Recorded information:
___

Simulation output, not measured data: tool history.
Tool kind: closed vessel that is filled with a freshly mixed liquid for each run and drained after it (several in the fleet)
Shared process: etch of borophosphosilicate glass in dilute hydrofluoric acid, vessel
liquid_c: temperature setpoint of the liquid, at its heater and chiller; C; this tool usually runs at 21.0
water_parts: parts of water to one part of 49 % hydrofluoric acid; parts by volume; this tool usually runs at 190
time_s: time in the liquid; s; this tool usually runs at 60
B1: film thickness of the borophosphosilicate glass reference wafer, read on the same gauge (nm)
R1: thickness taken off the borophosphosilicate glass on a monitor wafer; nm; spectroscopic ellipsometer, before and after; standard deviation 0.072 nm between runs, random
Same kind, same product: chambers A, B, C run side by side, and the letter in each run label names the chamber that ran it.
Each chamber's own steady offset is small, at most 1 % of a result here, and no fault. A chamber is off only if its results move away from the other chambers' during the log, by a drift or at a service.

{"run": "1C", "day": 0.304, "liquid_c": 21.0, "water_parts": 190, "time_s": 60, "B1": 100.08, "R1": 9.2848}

___

Work order:
The answer is the full data, repeated exactly as shown.

Exercise solution:
Simulation output, not measured data: tool history.
Tool kind: closed vessel that is filled with a freshly mixed liquid for each run and drained after it (several in the fleet)
Shared process: etch of borophosphosilicate glass in dilute hydrofluoric acid, vessel
liquid_c: temperature setpoint of the liquid, at its heater and chiller; C; this tool usually runs at 21.0
water_parts: parts of water to one part of 49 % hydrofluoric acid; parts by volume; this tool usually runs at 190
time_s: time in the liquid; s; this tool usually runs at 60
B1: film thickness of the borophosphosilicate glass reference wafer, read on the same gauge (nm)
R1: thickness taken off the borophosphosilicate glass on a monitor wafer; nm; spectroscopic ellipsometer, before and after; standard deviation 0.072 nm between runs, random
Same kind, same product: chambers A, B, C run side by side, and the letter in each run label names the chamber that ran it.
Each chamber's own steady offset is small, at most 1 % of a result here, and no fault. A chamber is off only if its results move away from the other chambers' during the log, by a drift or at a service.

{"run": "1C", "day": 0.304, "liquid_c": 21.0, "water_parts": 190, "time_s": 60, "B1": 100.08, "R1": 9.2848}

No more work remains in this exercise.